------------------------------------------------------------------------

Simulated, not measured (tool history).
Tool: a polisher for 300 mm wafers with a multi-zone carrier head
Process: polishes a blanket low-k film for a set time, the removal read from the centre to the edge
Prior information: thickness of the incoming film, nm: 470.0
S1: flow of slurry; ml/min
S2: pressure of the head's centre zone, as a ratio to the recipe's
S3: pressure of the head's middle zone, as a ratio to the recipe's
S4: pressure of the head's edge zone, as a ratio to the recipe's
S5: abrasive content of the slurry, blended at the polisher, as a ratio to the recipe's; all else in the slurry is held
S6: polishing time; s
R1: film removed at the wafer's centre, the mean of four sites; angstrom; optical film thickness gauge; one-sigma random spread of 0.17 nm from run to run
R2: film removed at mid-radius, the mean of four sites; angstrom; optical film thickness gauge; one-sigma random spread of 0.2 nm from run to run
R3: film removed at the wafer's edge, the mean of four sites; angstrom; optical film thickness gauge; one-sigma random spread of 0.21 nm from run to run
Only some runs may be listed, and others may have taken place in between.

------------------------------------------------------------------------

In the entries above, find the line holding "Prior information: thickness" and the line holding "R3: film removed", then retype exactly those two lines and every line between them, and nothing else.

Prior information: thickness of the incoming film, nm: 470.0
S1: flow of slurry; ml/min
S2: pressure of the head's centre zone, as a ratio to the recipe's
S3: pressure of the head's middle zone, as a ratio to the recipe's
S4: pressure of the head's edge zone, as a ratio to the recipe's
S5: abrasive content of the slurry, blended at the polisher, as a ratio to the recipe's; all else in the slurry is held
S6: polishing time; s
R1: film removed at the wafer's centre, the mean of four sites; angstrom; optical film thickness gauge; one-sigma random spread of 0.17 nm from run to run
R2: film removed at mid-radius, the mean of four sites; angstrom; optical film thickness gauge; one-sigma random spread of 0.2 nm from run to run
R3: film removed at the wafer's edge, the mean of four sites; angstrom; optical film thickness gauge; one-sigma random spread of 0.21 nm from run to run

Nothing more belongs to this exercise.